**WORK INSTRUCTION**
The lines to reproduce run from the first one below to the line containing "step 3, SPUTTER", both included. Reproduce them exactly and nothing else.

**PROVIDED INFORMATION**
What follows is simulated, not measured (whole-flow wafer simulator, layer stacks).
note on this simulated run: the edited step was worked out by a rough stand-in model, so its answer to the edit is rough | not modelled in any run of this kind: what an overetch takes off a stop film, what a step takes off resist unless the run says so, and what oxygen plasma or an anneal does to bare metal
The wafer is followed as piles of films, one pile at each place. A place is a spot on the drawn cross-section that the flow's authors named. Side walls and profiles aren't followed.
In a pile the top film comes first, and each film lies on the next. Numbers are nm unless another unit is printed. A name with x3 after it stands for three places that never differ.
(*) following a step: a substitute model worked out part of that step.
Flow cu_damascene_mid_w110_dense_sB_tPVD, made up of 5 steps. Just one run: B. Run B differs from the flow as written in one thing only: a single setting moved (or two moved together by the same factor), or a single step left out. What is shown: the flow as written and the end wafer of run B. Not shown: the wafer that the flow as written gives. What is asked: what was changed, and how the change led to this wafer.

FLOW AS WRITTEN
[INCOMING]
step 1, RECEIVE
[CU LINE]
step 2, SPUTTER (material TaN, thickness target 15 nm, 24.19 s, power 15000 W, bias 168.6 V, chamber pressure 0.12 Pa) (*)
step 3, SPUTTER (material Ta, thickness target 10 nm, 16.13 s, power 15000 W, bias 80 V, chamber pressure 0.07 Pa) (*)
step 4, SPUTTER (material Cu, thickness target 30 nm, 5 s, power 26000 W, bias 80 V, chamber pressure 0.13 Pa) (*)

**WRITTEN ANSWER**
What follows is simulated, not measured (whole-flow wafer simulator, layer stacks).
note on this simulated run: the edited step was worked out by a rough stand-in model, so its answer to the edit is rough | not modelled in any run of this kind: what an overetch takes off a stop film, what a step takes off resist unless the run says so, and what oxygen plasma or an anneal does to bare metal
The wafer is followed as piles of films, one pile at each place. A place is a spot on the drawn cross-section that the flow's authors named. Side walls and profiles aren't followed.
In a pile the top film comes first, and each film lies on the next. Numbers are nm unless another unit is printed. A name with x3 after it stands for three places that never differ.
(*) following a step: a substitute model worked out part of that step.
Flow cu_damascene_mid_w110_dense_sB_tPVD, made up of 5 steps. Just one run: B. Run B differs from the flow as written in one thing only: a single setting moved (or two moved together by the same factor), or a single step left out. What is shown: the flow as written and the end wafer of run B. Not shown: the wafer that the flow as written gives. What is asked: what was changed, and how the change led to this wafer.

FLOW AS WRITTEN
[INCOMING]
step 1, RECEIVE
[CU LINE]
step 2, SPUTTER (material TaN, thickness target 15 nm, 24.19 s, power 15000 W, bias 168.6 V, chamber pressure 0.12 Pa) (*)
step 3, SPUTTER (material Ta, thickness target 10 nm, 16.13 s, power 15000 W, bias 80 V, chamber pressure 0.07 Pa) (*)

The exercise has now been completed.